Exercise
All records given below must be printed word for word.

Available data
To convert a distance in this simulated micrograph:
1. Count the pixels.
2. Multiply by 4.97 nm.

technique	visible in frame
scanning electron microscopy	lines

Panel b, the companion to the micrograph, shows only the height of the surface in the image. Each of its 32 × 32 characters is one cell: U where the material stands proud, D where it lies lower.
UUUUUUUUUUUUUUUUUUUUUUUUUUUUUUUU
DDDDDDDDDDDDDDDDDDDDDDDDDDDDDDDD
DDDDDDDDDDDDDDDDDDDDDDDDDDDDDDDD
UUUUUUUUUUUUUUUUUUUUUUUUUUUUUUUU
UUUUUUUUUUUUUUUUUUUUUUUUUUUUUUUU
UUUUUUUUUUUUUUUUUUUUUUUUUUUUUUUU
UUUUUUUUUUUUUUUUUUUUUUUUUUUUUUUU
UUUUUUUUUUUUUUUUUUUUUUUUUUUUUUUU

Exercise solution
To convert a distance in this simulated micrograph:
1. Count the pixels.
2. Multiply by 4.97 nm.

technique	visible in frame
scanning electron microscopy	lines

Panel b, the companion to the micrograph, shows only the height of the surface in the image. Each of its 32 × 32 characters is one cell: U where the material stands proud, D where it lies lower.
UUUUUUUUUUUUUUUUUUUUUUUUUUUUUUUU
DDDDDDDDDDDDDDDDDDDDDDDDDDDDDDDD
DDDDDDDDDDDDDDDDDDDDDDDDDDDDDDDD
UUUUUUUUUUUUUUUUUUUUUUUUUUUUUUUU
UUUUUUUUUUUUUUUUUUUUUUUUUUUUUUUU
UUUUUUUUUUUUUUUUUUUUUUUUUUUUUUUU
UUUUUUUUUUUUUUUUUUUUUUUUUUUUUUUU
UUUUUUUUUUUUUUUUUUUUUUUUUUUUUUUU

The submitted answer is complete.